* _Supplied material_
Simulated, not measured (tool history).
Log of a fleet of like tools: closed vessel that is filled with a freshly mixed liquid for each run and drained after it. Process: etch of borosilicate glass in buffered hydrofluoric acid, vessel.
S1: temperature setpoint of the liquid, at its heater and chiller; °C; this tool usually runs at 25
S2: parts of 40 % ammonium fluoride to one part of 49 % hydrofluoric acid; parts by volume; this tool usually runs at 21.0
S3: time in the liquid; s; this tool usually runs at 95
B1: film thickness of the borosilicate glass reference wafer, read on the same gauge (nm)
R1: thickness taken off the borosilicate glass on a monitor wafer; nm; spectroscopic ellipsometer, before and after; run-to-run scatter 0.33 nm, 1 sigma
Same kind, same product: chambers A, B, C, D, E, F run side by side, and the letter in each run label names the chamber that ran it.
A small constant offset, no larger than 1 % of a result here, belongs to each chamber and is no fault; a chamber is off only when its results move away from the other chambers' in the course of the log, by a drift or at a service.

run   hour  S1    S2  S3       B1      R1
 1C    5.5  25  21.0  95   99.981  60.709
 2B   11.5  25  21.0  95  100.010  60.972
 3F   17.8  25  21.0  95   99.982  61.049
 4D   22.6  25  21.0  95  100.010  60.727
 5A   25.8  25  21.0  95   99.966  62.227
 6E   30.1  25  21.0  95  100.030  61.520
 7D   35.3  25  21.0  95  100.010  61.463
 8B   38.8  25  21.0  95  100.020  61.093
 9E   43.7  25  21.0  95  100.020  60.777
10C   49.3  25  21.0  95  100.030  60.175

* _Assignment_
Set down every record above exactly as written.

* _Your solution_
Simulated, not measured (tool history).
Log of a fleet of like tools: closed vessel that is filled with a freshly mixed liquid for each run and drained after it. Process: etch of borosilicate glass in buffered hydrofluoric acid, vessel.
S1: temperature setpoint of the liquid, at its heater and chiller; °C; this tool usually runs at 25
S2: parts of 40 % ammonium fluoride to one part of 49 % hydrofluoric acid; parts by volume; this tool usually runs at 21.0
S3: time in the liquid; s; this tool usually runs at 95
B1: film thickness of the borosilicate glass reference wafer, read on the same gauge (nm)
R1: thickness taken off the borosilicate glass on a monitor wafer; nm; spectroscopic ellipsometer, before and after; run-to-run scatter 0.33 nm, 1 sigma
Same kind, same product: chambers A, B, C, D, E, F run side by side, and the letter in each run label names the chamber that ran it.
A small constant offset, no larger than 1 % of a result here, belongs to each chamber and is no fault; a chamber is off only when its results move away from the other chambers' in the course of the log, by a drift or at a service.

run   hour  S1    S2  S3       B1      R1
 1C    5.5  25  21.0  95   99.981  60.709
 2B   11.5  25  21.0  95  100.010  60.972
 3F   17.8  25  21.0  95   99.982  61.049
 4D   22.6  25  21.0  95  100.010  60.727
 5A   25.8  25  21.0  95   99.966  62.227
 6E   30.1  25  21.0  95  100.030  61.520
 7D   35.3  25  21.0  95  100.010  61.463
 8B   38.8  25  21.0  95  100.020  61.093
 9E   43.7  25  21.0  95  100.020  60.777
10C   49.3  25  21.0  95  100.030  60.175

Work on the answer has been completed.